- **Given entries**:
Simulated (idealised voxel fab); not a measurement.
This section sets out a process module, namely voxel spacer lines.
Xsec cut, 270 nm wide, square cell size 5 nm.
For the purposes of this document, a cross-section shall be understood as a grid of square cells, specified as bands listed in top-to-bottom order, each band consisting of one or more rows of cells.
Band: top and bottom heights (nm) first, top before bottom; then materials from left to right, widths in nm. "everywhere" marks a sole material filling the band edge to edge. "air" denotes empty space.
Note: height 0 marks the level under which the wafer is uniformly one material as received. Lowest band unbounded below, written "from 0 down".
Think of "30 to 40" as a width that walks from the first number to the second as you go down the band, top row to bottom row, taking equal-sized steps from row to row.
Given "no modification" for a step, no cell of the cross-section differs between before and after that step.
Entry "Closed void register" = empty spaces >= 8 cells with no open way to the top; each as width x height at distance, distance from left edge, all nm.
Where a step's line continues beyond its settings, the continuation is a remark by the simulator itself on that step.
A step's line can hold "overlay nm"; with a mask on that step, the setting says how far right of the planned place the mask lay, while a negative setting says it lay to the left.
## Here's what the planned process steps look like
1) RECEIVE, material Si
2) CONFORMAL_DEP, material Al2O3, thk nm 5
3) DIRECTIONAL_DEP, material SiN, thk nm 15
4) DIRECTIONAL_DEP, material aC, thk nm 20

- **Assignment**: An exact copy of the lines above, from the one containing "row to row." down to the one containing "Where a step's" and including both, is the whole answer; retype it and nothing else.

- **Task result**:
Think of "30 to 40" as a width that walks from the first number to the second as you go down the band, top row to bottom row, taking equal-sized steps from row to row.
Given "no modification" for a step, no cell of the cross-section differs between before and after that step.
Entry "Closed void register" = empty spaces >= 8 cells with no open way to the top; each as width x height at distance, distance from left edge, all nm.
Where a step's line continues beyond its settings, the continuation is a remark by the simulator itself on that step.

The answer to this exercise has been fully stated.